==== Entries supplied
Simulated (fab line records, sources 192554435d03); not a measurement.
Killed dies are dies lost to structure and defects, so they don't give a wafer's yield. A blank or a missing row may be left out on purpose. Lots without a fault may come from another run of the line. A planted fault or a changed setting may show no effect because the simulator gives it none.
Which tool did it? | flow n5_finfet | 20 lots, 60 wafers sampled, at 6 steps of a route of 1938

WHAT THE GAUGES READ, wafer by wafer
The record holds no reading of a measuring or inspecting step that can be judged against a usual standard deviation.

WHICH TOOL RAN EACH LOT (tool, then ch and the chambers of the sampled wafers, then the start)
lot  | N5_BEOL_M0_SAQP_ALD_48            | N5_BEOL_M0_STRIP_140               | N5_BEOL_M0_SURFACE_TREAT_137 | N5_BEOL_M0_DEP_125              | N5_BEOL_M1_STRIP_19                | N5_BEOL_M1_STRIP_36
========

_Required action_
When you reach the line holding "The record holds" in the records above, begin reproducing exactly, stop after the line holding "WHICH TOOL RAN", and output nothing else.

_Task result_
The record holds no reading of a measuring or inspecting step that can be judged against a usual standard deviation.

WHICH TOOL RAN EACH LOT (tool, then ch and the chambers of the sampled wafers, then the start)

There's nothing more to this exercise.